:: GIVEN INFORMATION ::
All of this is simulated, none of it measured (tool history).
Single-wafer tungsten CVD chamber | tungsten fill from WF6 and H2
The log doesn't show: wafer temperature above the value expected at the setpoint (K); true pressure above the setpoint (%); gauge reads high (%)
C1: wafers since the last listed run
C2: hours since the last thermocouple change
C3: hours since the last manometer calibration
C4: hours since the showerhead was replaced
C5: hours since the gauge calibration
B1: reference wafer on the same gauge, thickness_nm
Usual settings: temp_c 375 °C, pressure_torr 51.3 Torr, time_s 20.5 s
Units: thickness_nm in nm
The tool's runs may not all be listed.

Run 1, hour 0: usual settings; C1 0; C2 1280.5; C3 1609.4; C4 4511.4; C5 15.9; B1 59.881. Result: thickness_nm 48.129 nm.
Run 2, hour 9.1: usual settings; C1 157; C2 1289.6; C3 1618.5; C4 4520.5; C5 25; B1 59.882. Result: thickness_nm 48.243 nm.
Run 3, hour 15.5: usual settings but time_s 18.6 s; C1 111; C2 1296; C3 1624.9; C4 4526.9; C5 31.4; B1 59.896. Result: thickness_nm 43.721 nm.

:: ACTIVITY ::
What you hand back must match the records above exactly.

:: TASK RESPONSE ::
All of this is simulated, none of it measured (tool history).
Single-wafer tungsten CVD chamber | tungsten fill from WF6 and H2
The log doesn't show: wafer temperature above the value expected at the setpoint (K); true pressure above the setpoint (%); gauge reads high (%)
C1: wafers since the last listed run
C2: hours since the last thermocouple change
C3: hours since the last manometer calibration
C4: hours since the showerhead was replaced
C5: hours since the gauge calibration
B1: reference wafer on the same gauge, thickness_nm
Usual settings: temp_c 375 °C, pressure_torr 51.3 Torr, time_s 20.5 s
Units: thickness_nm in nm
The tool's runs may not all be listed.

Run 1, hour 0: usual settings; C1 0; C2 1280.5; C3 1609.4; C4 4511.4; C5 15.9; B1 59.881. Result: thickness_nm 48.129 nm.
Run 2, hour 9.1: usual settings; C1 157; C2 1289.6; C3 1618.5; C4 4520.5; C5 25; B1 59.882. Result: thickness_nm 48.243 nm.
Run 3, hour 15.5: usual settings but time_s 18.6 s; C1 111; C2 1296; C3 1624.9; C4 4526.9; C5 31.4; B1 59.896. Result: thickness_nm 43.721 nm.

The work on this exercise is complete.